### Work order
Everything from the first line of the records to the line containing "SKY_PAD_OPEN_PROBE_99: prober-02, day 46", inclusive, is to be extracted exactly, and nothing more.

▬▬▬

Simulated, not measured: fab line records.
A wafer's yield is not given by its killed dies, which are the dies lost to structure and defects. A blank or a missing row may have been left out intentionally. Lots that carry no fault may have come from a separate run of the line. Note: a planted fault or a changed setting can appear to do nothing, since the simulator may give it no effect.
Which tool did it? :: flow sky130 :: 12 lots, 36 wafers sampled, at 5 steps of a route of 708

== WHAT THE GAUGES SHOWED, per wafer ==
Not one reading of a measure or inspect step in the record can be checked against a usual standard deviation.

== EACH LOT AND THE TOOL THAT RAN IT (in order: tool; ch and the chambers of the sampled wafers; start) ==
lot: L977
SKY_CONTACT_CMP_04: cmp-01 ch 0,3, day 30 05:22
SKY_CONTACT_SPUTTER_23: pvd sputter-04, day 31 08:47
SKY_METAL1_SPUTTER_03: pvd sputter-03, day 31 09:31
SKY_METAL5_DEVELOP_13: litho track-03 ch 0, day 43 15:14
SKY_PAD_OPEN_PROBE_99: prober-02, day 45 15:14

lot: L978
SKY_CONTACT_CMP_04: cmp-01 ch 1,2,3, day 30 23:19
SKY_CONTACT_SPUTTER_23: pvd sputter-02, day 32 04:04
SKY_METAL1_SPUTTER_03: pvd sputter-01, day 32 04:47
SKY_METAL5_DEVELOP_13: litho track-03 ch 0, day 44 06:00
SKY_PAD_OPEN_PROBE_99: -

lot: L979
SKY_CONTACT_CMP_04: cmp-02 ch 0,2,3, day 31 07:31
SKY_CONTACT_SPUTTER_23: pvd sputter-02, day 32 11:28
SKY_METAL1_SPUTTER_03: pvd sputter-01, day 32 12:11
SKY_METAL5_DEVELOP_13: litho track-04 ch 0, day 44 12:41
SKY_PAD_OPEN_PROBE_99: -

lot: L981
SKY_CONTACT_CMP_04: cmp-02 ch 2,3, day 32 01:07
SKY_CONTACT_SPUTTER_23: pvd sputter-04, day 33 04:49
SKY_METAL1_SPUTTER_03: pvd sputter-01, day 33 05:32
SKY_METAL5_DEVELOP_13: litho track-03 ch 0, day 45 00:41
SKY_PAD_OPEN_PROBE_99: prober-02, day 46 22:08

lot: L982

▬▬▬

### Task solution
Simulated, not measured: fab line records.
A wafer's yield is not given by its killed dies, which are the dies lost to structure and defects. A blank or a missing row may have been left out intentionally. Lots that carry no fault may have come from a separate run of the line. Note: a planted fault or a changed setting can appear to do nothing, since the simulator may give it no effect.
Which tool did it? :: flow sky130 :: 12 lots, 36 wafers sampled, at 5 steps of a route of 708

== WHAT THE GAUGES SHOWED, per wafer ==
Not one reading of a measure or inspect step in the record can be checked against a usual standard deviation.

== EACH LOT AND THE TOOL THAT RAN IT (in order: tool; ch and the chambers of the sampled wafers; start) ==
lot: L977
SKY_CONTACT_CMP_04: cmp-01 ch 0,3, day 30 05:22
SKY_CONTACT_SPUTTER_23: pvd sputter-04, day 31 08:47
SKY_METAL1_SPUTTER_03: pvd sputter-03, day 31 09:31
SKY_METAL5_DEVELOP_13: litho track-03 ch 0, day 43 15:14
SKY_PAD_OPEN_PROBE_99: prober-02, day 45 15:14

lot: L978
SKY_CONTACT_CMP_04: cmp-01 ch 1,2,3, day 30 23:19
SKY_CONTACT_SPUTTER_23: pvd sputter-02, day 32 04:04
SKY_METAL1_SPUTTER_03: pvd sputter-01, day 32 04:47
SKY_METAL5_DEVELOP_13: litho track-03 ch 0, day 44 06:00
SKY_PAD_OPEN_PROBE_99: -

lot: L979
SKY_CONTACT_CMP_04: cmp-02 ch 0,2,3, day 31 07:31
SKY_CONTACT_SPUTTER_23: pvd sputter-02, day 32 11:28
SKY_METAL1_SPUTTER_03: pvd sputter-01, day 32 12:11
SKY_METAL5_DEVELOP_13: litho track-04 ch 0, day 44 12:41
SKY_PAD_OPEN_PROBE_99: -

lot: L981
SKY_CONTACT_CMP_04: cmp-02 ch 2,3, day 32 01:07
SKY_CONTACT_SPUTTER_23: pvd sputter-04, day 33 04:49
SKY_METAL1_SPUTTER_03: pvd sputter-01, day 33 05:32
SKY_METAL5_DEVELOP_13: litho track-03 ch 0, day 45 00:41
SKY_PAD_OPEN_PROBE_99: prober-02, day 46 22:08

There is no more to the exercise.